Information >>
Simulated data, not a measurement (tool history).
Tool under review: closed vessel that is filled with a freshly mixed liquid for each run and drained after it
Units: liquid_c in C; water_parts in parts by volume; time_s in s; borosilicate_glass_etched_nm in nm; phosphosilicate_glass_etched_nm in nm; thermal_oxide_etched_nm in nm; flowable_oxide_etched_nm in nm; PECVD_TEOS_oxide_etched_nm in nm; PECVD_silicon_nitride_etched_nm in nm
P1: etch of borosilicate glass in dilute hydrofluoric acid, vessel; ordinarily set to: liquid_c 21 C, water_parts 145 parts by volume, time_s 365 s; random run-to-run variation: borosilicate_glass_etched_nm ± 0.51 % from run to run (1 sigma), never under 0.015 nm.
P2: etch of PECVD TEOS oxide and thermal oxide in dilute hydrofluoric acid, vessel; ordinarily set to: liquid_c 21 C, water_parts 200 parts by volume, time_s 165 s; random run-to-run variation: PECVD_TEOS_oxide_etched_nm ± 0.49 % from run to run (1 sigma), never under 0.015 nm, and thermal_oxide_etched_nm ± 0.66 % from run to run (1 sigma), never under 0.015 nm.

Work item >> Print every line you see above, exactly as written.

Task solution >>
Simulated data, not a measurement (tool history).
Tool under review: closed vessel that is filled with a freshly mixed liquid for each run and drained after it
Units: liquid_c in C; water_parts in parts by volume; time_s in s; borosilicate_glass_etched_nm in nm; phosphosilicate_glass_etched_nm in nm; thermal_oxide_etched_nm in nm; flowable_oxide_etched_nm in nm; PECVD_TEOS_oxide_etched_nm in nm; PECVD_silicon_nitride_etched_nm in nm
P1: etch of borosilicate glass in dilute hydrofluoric acid, vessel; ordinarily set to: liquid_c 21 C, water_parts 145 parts by volume, time_s 365 s; random run-to-run variation: borosilicate_glass_etched_nm ± 0.51 % from run to run (1 sigma), never under 0.015 nm.
P2: etch of PECVD TEOS oxide and thermal oxide in dilute hydrofluoric acid, vessel; ordinarily set to: liquid_c 21 C, water_parts 200 parts by volume, time_s 165 s; random run-to-run variation: PECVD_TEOS_oxide_etched_nm ± 0.49 % from run to run (1 sigma), never under 0.015 nm, and thermal_oxide_etched_nm ± 0.66 % from run to run (1 sigma), never under 0.015 nm.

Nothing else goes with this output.